**Work task:** Word for word, return every record.

★ ★ ★ ★ ★

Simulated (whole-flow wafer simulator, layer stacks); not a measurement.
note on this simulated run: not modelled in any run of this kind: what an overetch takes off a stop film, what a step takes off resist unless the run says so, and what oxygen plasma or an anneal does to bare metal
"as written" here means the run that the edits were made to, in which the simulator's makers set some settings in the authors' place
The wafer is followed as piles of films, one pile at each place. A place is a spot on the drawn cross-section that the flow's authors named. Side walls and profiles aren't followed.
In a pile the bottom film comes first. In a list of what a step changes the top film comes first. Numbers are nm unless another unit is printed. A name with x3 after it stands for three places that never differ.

★ ★ ★ ★ ★

**Task result:**
Simulated (whole-flow wafer simulator, layer stacks); not a measurement.
note on this simulated run: not modelled in any run of this kind: what an overetch takes off a stop film, what a step takes off resist unless the run says so, and what oxygen plasma or an anneal does to bare metal
"as written" here means the run that the edits were made to, in which the simulator's makers set some settings in the authors' place
The wafer is followed as piles of films, one pile at each place. A place is a spot on the drawn cross-section that the flow's authors named. Side walls and profiles aren't followed.
In a pile the bottom film comes first. In a list of what a step changes the top film comes first. Numbers are nm unless another unit is printed. A name with x3 after it stands for three places that never differ.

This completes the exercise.